Dataset:
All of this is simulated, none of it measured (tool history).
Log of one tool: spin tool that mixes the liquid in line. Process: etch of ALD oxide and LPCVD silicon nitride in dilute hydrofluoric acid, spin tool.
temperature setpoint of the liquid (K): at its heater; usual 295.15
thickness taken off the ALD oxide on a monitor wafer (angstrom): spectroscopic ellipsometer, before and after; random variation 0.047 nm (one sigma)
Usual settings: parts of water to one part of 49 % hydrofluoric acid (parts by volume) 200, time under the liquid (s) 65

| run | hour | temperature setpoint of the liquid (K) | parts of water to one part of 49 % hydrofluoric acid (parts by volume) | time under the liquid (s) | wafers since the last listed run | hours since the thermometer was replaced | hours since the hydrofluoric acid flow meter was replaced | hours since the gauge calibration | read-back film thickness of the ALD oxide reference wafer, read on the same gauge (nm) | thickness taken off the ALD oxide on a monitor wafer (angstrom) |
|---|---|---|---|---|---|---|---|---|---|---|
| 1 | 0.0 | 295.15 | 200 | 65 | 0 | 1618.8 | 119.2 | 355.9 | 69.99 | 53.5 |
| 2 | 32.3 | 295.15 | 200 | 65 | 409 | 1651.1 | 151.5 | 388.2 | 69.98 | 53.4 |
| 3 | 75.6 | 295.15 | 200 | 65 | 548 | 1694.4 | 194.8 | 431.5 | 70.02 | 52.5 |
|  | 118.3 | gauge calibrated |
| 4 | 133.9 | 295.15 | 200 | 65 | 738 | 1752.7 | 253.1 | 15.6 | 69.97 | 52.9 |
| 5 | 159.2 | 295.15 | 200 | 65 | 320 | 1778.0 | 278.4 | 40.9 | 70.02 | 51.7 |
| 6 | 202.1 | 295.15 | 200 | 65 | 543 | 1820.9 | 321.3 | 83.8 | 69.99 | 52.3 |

Assigned task: All that is needed is the opening run of the data, given again exactly: please include every line from the first through the line with "temperature setpoint of the liquid (K): at", both ends kept.

Exercise response:
All of this is simulated, none of it measured (tool history).
Log of one tool: spin tool that mixes the liquid in line. Process: etch of ALD oxide and LPCVD silicon nitride in dilute hydrofluoric acid, spin tool.
temperature setpoint of the liquid (K): at its heater; usual 295.15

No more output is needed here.